Assigned task - The answer must consist of every record below, reproduced exactly.

Data under study -
=== Section Start ===
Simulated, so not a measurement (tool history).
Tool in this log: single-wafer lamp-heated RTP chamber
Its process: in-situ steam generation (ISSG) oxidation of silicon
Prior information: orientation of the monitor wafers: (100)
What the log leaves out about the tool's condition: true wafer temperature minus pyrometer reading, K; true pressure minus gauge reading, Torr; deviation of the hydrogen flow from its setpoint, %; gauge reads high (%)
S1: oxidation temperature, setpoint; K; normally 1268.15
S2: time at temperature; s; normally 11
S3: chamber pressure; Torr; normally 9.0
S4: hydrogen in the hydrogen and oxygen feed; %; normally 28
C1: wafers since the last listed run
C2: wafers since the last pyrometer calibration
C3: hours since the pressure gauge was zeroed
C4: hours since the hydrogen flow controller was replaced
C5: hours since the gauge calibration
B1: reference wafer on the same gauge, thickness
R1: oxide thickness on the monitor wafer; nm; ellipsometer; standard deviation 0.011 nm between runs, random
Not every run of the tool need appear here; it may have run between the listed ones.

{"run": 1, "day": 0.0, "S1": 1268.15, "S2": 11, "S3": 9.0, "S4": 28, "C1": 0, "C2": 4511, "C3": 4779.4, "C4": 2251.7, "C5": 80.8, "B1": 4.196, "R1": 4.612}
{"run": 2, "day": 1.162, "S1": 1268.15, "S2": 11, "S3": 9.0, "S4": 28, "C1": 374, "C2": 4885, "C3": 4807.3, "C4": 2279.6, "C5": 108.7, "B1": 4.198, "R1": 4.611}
=== Section End ===

Exercise response -
Simulated, so not a measurement (tool history).
Tool in this log: single-wafer lamp-heated RTP chamber
Its process: in-situ steam generation (ISSG) oxidation of silicon
Prior information: orientation of the monitor wafers: (100)
What the log leaves out about the tool's condition: true wafer temperature minus pyrometer reading, K; true pressure minus gauge reading, Torr; deviation of the hydrogen flow from its setpoint, %; gauge reads high (%)
S1: oxidation temperature, setpoint; K; normally 1268.15
S2: time at temperature; s; normally 11
S3: chamber pressure; Torr; normally 9.0
S4: hydrogen in the hydrogen and oxygen feed; %; normally 28
C1: wafers since the last listed run
C2: wafers since the last pyrometer calibration
C3: hours since the pressure gauge was zeroed
C4: hours since the hydrogen flow controller was replaced
C5: hours since the gauge calibration
B1: reference wafer on the same gauge, thickness
R1: oxide thickness on the monitor wafer; nm; ellipsometer; standard deviation 0.011 nm between runs, random
Not every run of the tool need appear here; it may have run between the listed ones.

{"run": 1, "day": 0.0, "S1": 1268.15, "S2": 11, "S3": 9.0, "S4": 28, "C1": 0, "C2": 4511, "C3": 4779.4, "C4": 2251.7, "C5": 80.8, "B1": 4.196, "R1": 4.612}
{"run": 2, "day": 1.162, "S1": 1268.15, "S2": 11, "S3": 9.0, "S4": 28, "C1": 374, "C2": 4885, "C3": 4807.3, "C4": 2279.6, "C5": 108.7, "B1": 4.198, "R1": 4.611}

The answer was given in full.